-- WORK TASK --
In the listing below, find the line with "Notebook, SEM session." and the line with "LLLLLLLLLLLLLLLLLHHHHHHHHHHHHHHH". Repeat those two lines and all lines between them exactly.

== DATA EXTRACT
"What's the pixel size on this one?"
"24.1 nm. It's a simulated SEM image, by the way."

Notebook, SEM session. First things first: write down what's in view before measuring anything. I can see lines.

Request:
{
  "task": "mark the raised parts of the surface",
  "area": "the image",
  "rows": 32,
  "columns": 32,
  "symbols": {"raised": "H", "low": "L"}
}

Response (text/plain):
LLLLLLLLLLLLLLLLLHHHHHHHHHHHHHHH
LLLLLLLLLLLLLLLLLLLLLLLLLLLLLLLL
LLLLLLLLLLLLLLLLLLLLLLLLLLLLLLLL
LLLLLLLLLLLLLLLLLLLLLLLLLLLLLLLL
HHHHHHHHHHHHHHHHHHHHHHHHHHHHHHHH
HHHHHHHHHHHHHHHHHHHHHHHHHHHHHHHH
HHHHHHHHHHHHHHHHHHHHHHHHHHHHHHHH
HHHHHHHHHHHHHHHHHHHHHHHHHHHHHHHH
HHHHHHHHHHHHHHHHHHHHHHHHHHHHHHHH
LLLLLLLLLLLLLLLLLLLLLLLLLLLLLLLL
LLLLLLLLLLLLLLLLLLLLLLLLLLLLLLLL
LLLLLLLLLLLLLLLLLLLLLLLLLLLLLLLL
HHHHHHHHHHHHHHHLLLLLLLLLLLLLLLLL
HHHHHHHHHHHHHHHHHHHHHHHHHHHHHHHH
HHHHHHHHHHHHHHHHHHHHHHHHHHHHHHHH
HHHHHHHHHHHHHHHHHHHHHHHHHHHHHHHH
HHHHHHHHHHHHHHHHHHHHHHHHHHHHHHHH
====

-- REPLY --
Notebook, SEM session. First things first: write down what's in view before measuring anything. I can see lines.

Request:
{
  "task": "mark the raised parts of the surface",
  "area": "the image",
  "rows": 32,
  "columns": 32,
  "symbols": {"raised": "H", "low": "L"}
}

Response (text/plain):
LLLLLLLLLLLLLLLLLHHHHHHHHHHHHHHH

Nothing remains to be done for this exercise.